- - - - -
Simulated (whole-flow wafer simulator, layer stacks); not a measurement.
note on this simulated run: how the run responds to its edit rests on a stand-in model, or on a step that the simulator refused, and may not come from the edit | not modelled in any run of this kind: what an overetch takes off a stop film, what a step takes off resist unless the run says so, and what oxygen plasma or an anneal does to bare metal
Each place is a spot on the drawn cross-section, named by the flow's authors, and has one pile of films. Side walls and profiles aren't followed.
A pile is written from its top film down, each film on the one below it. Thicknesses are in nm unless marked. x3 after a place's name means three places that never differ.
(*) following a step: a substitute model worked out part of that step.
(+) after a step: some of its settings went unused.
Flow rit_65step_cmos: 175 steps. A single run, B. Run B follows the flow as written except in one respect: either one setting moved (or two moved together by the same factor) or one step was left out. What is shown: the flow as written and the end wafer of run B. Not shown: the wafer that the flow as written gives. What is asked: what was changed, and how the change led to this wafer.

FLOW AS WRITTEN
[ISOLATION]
- - - - -

Set the records down again in full, exactly as they read.

Simulated (whole-flow wafer simulator, layer stacks); not a measurement.
note on this simulated run: how the run responds to its edit rests on a stand-in model, or on a step that the simulator refused, and may not come from the edit | not modelled in any run of this kind: what an overetch takes off a stop film, what a step takes off resist unless the run says so, and what oxygen plasma or an anneal does to bare metal
Each place is a spot on the drawn cross-section, named by the flow's authors, and has one pile of films. Side walls and profiles aren't followed.
A pile is written from its top film down, each film on the one below it. Thicknesses are in nm unless marked. x3 after a place's name means three places that never differ.
(*) following a step: a substitute model worked out part of that step.
(+) after a step: some of its settings went unused.
Flow rit_65step_cmos: 175 steps. A single run, B. Run B follows the flow as written except in one respect: either one setting moved (or two moved together by the same factor) or one step was left out. What is shown: the flow as written and the end wafer of run B. Not shown: the wafer that the flow as written gives. What is asked: what was changed, and how the change led to this wafer.

FLOW AS WRITTEN
[ISOLATION]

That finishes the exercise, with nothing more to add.